REQUIREMENT - Each entry must be duplicated precisely, with nothing left out.

________________________________________
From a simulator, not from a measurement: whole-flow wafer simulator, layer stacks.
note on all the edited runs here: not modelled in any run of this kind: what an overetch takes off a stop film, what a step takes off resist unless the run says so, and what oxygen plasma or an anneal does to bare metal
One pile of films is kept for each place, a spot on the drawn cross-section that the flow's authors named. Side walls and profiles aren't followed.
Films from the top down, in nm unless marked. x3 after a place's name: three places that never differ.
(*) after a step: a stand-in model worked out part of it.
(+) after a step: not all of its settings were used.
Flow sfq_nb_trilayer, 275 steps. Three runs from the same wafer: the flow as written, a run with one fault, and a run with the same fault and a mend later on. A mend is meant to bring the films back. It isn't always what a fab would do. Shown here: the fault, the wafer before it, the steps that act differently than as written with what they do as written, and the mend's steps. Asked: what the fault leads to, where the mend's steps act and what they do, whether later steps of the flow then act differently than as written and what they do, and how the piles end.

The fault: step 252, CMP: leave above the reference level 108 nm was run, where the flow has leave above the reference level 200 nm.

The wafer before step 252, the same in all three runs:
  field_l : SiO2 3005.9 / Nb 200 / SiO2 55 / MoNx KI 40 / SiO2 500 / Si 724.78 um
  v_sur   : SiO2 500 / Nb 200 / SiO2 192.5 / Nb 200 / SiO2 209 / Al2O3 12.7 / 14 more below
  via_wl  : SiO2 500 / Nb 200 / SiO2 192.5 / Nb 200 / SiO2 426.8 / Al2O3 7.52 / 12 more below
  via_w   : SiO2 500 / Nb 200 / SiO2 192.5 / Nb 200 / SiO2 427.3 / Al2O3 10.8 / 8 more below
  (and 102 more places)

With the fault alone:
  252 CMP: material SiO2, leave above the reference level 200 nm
________________________________________

TASK RESULT -
From a simulator, not from a measurement: whole-flow wafer simulator, layer stacks.
note on all the edited runs here: not modelled in any run of this kind: what an overetch takes off a stop film, what a step takes off resist unless the run says so, and what oxygen plasma or an anneal does to bare metal
One pile of films is kept for each place, a spot on the drawn cross-section that the flow's authors named. Side walls and profiles aren't followed.
Films from the top down, in nm unless marked. x3 after a place's name: three places that never differ.
(*) after a step: a stand-in model worked out part of it.
(+) after a step: not all of its settings were used.
Flow sfq_nb_trilayer, 275 steps. Three runs from the same wafer: the flow as written, a run with one fault, and a run with the same fault and a mend later on. A mend is meant to bring the films back. It isn't always what a fab would do. Shown here: the fault, the wafer before it, the steps that act differently than as written with what they do as written, and the mend's steps. Asked: what the fault leads to, where the mend's steps act and what they do, whether later steps of the flow then act differently than as written and what they do, and how the piles end.

The fault: step 252, CMP: leave above the reference level 108 nm was run, where the flow has leave above the reference level 200 nm.

The wafer before step 252, the same in all three runs:
  field_l : SiO2 3005.9 / Nb 200 / SiO2 55 / MoNx KI 40 / SiO2 500 / Si 724.78 um
  v_sur   : SiO2 500 / Nb 200 / SiO2 192.5 / Nb 200 / SiO2 209 / Al2O3 12.7 / 14 more below
  via_wl  : SiO2 500 / Nb 200 / SiO2 192.5 / Nb 200 / SiO2 426.8 / Al2O3 7.52 / 12 more below
  via_w   : SiO2 500 / Nb 200 / SiO2 192.5 / Nb 200 / SiO2 427.3 / Al2O3 10.8 / 8 more below
  (and 102 more places)

With the fault alone:
  252 CMP: material SiO2, leave above the reference level 200 nm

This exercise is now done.